Provided information
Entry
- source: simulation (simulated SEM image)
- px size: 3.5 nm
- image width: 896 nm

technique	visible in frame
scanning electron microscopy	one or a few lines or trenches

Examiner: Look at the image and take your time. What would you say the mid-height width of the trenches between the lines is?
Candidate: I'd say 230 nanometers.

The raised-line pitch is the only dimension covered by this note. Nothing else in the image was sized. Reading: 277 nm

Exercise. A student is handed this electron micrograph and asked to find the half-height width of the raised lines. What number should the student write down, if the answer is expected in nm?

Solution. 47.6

Required action
Both end lines included, restate word for word the lines above from the line with "Candidate: I'd say 230 nanometers." to the line with "Exercise. A student", and nothing else.

Answer section
Candidate: I'd say 230 nanometers.

The raised-line pitch is the only dimension covered by this note. Nothing else in the image was sized. Reading: 277 nm

Exercise. A student is handed this electron micrograph and asked to find the half-height width of the raised lines. What number should the student write down, if the answer is expected in nm?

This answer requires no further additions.